SOURCE MATERIAL:
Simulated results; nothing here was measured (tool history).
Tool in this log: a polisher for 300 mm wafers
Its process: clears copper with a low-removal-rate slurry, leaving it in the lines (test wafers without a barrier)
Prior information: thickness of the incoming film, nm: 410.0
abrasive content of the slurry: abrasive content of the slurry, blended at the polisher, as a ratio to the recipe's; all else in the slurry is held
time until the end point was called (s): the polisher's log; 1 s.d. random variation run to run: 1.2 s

WORK ITEM:
Write the listing out again, matching every line exactly.

SOLUTION:
Simulated results; nothing here was measured (tool history).
Tool in this log: a polisher for 300 mm wafers
Its process: clears copper with a low-removal-rate slurry, leaving it in the lines (test wafers without a barrier)
Prior information: thickness of the incoming film, nm: 410.0
abrasive content of the slurry: abrasive content of the slurry, blended at the polisher, as a ratio to the recipe's; all else in the slurry is held
time until the end point was called (s): the polisher's log; 1 s.d. random variation run to run: 1.2 s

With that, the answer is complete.